- Activity:
Your task is to copy every record exactly.

--- Data extracts Enclosed Below ---

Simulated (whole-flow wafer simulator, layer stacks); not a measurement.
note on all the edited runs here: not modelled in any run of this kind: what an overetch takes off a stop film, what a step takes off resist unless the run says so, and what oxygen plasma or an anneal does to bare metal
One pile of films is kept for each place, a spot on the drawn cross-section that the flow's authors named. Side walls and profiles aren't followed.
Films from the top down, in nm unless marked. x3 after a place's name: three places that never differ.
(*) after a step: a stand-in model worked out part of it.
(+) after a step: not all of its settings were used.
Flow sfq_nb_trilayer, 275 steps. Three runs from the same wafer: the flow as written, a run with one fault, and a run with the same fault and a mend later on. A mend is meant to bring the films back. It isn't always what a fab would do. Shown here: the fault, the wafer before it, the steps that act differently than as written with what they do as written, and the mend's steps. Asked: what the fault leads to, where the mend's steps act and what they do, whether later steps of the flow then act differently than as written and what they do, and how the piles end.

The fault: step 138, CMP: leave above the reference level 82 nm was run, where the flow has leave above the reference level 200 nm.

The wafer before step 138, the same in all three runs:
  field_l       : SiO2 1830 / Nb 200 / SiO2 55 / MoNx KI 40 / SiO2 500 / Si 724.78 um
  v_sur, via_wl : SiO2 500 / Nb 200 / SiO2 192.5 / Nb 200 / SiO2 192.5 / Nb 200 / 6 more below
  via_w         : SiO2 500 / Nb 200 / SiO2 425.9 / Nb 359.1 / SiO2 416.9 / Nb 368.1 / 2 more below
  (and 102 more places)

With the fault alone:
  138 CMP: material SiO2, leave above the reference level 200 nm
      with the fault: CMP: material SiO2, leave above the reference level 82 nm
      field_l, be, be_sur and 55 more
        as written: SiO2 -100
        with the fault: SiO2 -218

--- End of Enclosed Data extracts ---

- Task solution:
Simulated (whole-flow wafer simulator, layer stacks); not a measurement.
note on all the edited runs here: not modelled in any run of this kind: what an overetch takes off a stop film, what a step takes off resist unless the run says so, and what oxygen plasma or an anneal does to bare metal
One pile of films is kept for each place, a spot on the drawn cross-section that the flow's authors named. Side walls and profiles aren't followed.
Films from the top down, in nm unless marked. x3 after a place's name: three places that never differ.
(*) after a step: a stand-in model worked out part of it.
(+) after a step: not all of its settings were used.
Flow sfq_nb_trilayer, 275 steps. Three runs from the same wafer: the flow as written, a run with one fault, and a run with the same fault and a mend later on. A mend is meant to bring the films back. It isn't always what a fab would do. Shown here: the fault, the wafer before it, the steps that act differently than as written with what they do as written, and the mend's steps. Asked: what the fault leads to, where the mend's steps act and what they do, whether later steps of the flow then act differently than as written and what they do, and how the piles end.

The fault: step 138, CMP: leave above the reference level 82 nm was run, where the flow has leave above the reference level 200 nm.

The wafer before step 138, the same in all three runs:
  field_l       : SiO2 1830 / Nb 200 / SiO2 55 / MoNx KI 40 / SiO2 500 / Si 724.78 um
  v_sur, via_wl : SiO2 500 / Nb 200 / SiO2 192.5 / Nb 200 / SiO2 192.5 / Nb 200 / 6 more below
  via_w         : SiO2 500 / Nb 200 / SiO2 425.9 / Nb 359.1 / SiO2 416.9 / Nb 368.1 / 2 more below
  (and 102 more places)

With the fault alone:
  138 CMP: material SiO2, leave above the reference level 200 nm
      with the fault: CMP: material SiO2, leave above the reference level 82 nm
      field_l, be, be_sur and 55 more
        as written: SiO2 -100
        with the fault: SiO2 -218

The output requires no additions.